> [Required action]: Will you quote precisely the lines that run from the top of the material below to the line containing "Square cells of", both ends included?

==============================

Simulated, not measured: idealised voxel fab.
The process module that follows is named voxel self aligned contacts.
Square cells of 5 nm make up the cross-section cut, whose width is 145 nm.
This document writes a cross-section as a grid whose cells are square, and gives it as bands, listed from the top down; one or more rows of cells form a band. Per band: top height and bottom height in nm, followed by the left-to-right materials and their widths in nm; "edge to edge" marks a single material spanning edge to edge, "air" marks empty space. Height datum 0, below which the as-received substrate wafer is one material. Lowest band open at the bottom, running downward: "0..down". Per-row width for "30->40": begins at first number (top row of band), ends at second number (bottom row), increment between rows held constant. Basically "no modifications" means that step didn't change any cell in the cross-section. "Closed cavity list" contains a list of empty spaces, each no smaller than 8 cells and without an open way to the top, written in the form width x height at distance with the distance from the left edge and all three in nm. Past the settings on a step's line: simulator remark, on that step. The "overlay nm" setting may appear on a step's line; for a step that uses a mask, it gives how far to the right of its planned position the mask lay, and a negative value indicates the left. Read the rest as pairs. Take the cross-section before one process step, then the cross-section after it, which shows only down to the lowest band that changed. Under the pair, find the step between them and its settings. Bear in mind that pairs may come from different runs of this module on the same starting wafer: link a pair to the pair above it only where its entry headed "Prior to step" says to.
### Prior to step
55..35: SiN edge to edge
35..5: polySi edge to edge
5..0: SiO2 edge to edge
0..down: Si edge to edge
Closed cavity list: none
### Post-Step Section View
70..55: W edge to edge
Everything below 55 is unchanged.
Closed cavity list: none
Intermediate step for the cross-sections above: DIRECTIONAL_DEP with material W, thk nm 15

==============================

> [Answer space]:
Simulated, not measured: idealised voxel fab.
The process module that follows is named voxel self aligned contacts.
Square cells of 5 nm make up the cross-section cut, whose width is 145 nm.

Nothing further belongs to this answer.